WORK ORDER:
Quote only the lines from the top of the listing below down to and including the line with "Chamber matching |".

+ + + + + + +
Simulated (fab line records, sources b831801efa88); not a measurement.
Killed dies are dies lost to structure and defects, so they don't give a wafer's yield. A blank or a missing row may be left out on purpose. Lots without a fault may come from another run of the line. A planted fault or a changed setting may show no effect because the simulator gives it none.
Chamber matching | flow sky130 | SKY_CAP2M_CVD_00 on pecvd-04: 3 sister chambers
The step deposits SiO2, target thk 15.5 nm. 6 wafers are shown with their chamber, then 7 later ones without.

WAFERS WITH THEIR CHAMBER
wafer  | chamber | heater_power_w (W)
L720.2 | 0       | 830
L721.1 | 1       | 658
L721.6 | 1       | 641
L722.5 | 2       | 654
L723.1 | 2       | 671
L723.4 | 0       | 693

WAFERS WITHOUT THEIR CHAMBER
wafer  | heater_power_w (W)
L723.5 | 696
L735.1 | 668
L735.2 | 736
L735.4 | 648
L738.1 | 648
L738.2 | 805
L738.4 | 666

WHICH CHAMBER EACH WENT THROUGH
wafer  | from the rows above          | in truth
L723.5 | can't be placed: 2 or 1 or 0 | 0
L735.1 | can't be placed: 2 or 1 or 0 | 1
+ + + + + + +

ANSWER SPACE:
Simulated (fab line records, sources b831801efa88); not a measurement.
Killed dies are dies lost to structure and defects, so they don't give a wafer's yield. A blank or a missing row may be left out on purpose. Lots without a fault may come from another run of the line. A planted fault or a changed setting may show no effect because the simulator gives it none.
Chamber matching | flow sky130 | SKY_CAP2M_CVD_00 on pecvd-04: 3 sister chambers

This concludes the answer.